Write out all of the listing exactly. Add nothing to it.

START DATA SUPPLIED

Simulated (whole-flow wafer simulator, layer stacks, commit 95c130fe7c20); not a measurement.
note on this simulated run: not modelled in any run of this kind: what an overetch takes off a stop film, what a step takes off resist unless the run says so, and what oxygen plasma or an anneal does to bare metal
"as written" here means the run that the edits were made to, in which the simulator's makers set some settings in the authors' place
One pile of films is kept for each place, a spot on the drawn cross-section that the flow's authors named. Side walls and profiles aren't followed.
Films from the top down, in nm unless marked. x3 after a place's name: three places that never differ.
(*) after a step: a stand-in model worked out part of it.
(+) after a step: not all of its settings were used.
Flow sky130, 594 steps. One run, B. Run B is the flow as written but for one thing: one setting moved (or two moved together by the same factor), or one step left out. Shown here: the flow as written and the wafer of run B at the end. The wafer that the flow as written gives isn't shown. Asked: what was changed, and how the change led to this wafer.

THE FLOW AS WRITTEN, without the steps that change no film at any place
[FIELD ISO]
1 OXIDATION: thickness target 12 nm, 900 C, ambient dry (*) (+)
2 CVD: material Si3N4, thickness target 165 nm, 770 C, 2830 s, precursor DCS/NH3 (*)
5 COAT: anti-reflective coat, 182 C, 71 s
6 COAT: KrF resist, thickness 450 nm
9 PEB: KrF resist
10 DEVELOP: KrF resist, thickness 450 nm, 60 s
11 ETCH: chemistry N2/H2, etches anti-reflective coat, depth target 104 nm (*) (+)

END DATA SUPPLIED

YOUR RESPONSE —
Simulated (whole-flow wafer simulator, layer stacks, commit 95c130fe7c20); not a measurement.
note on this simulated run: not modelled in any run of this kind: what an overetch takes off a stop film, what a step takes off resist unless the run says so, and what oxygen plasma or an anneal does to bare metal
"as written" here means the run that the edits were made to, in which the simulator's makers set some settings in the authors' place
One pile of films is kept for each place, a spot on the drawn cross-section that the flow's authors named. Side walls and profiles aren't followed.
Films from the top down, in nm unless marked. x3 after a place's name: three places that never differ.
(*) after a step: a stand-in model worked out part of it.
(+) after a step: not all of its settings were used.
Flow sky130, 594 steps. One run, B. Run B is the flow as written but for one thing: one setting moved (or two moved together by the same factor), or one step left out. Shown here: the flow as written and the wafer of run B at the end. The wafer that the flow as written gives isn't shown. Asked: what was changed, and how the change led to this wafer.

THE FLOW AS WRITTEN, without the steps that change no film at any place
[FIELD ISO]
1 OXIDATION: thickness target 12 nm, 900 C, ambient dry (*) (+)
2 CVD: material Si3N4, thickness target 165 nm, 770 C, 2830 s, precursor DCS/NH3 (*)
5 COAT: anti-reflective coat, 182 C, 71 s
6 COAT: KrF resist, thickness 450 nm
9 PEB: KrF resist
10 DEVELOP: KrF resist, thickness 450 nm, 60 s
11 ETCH: chemistry N2/H2, etches anti-reflective coat, depth target 104 nm (*) (+)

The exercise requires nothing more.